▶ _REQUIRED ACTION_
Would you set down the data below exactly as shown?

▶ _RAW DATA_
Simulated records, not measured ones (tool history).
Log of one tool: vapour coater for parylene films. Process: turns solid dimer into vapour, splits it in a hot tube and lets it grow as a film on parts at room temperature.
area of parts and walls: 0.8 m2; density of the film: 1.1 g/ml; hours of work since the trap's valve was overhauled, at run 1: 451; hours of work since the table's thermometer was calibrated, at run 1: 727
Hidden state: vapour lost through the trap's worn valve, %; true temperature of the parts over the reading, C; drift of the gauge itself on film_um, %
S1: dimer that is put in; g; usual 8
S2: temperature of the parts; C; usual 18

▶ _ANSWER BOX_
Simulated records, not measured ones (tool history).
Log of one tool: vapour coater for parylene films. Process: turns solid dimer into vapour, splits it in a hot tube and lets it grow as a film on parts at room temperature.
area of parts and walls: 0.8 m2; density of the film: 1.1 g/ml; hours of work since the trap's valve was overhauled, at run 1: 451; hours of work since the table's thermometer was calibrated, at run 1: 727
Hidden state: vapour lost through the trap's worn valve, %; true temperature of the parts over the reading, C; drift of the gauge itself on film_um, %
S1: dimer that is put in; g; usual 8
S2: temperature of the parts; C; usual 18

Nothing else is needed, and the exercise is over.